########

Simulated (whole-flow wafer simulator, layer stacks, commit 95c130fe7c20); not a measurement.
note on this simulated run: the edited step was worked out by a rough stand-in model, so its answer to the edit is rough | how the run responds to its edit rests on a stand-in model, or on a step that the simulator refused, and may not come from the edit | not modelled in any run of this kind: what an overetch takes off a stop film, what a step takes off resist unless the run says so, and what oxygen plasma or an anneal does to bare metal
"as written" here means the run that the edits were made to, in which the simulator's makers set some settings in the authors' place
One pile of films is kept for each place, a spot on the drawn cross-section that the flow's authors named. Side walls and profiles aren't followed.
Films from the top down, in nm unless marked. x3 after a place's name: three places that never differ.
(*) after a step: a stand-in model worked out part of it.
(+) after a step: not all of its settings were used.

########

**Assignment**
Repeat this material verbatim.

**Task solution**
Simulated (whole-flow wafer simulator, layer stacks, commit 95c130fe7c20); not a measurement.
note on this simulated run: the edited step was worked out by a rough stand-in model, so its answer to the edit is rough | how the run responds to its edit rests on a stand-in model, or on a step that the simulator refused, and may not come from the edit | not modelled in any run of this kind: what an overetch takes off a stop film, what a step takes off resist unless the run says so, and what oxygen plasma or an anneal does to bare metal
"as written" here means the run that the edits were made to, in which the simulator's makers set some settings in the authors' place
One pile of films is kept for each place, a spot on the drawn cross-section that the flow's authors named. Side walls and profiles aren't followed.
Films from the top down, in nm unless marked. x3 after a place's name: three places that never differ.
(*) after a step: a stand-in model worked out part of it.
(+) after a step: not all of its settings were used.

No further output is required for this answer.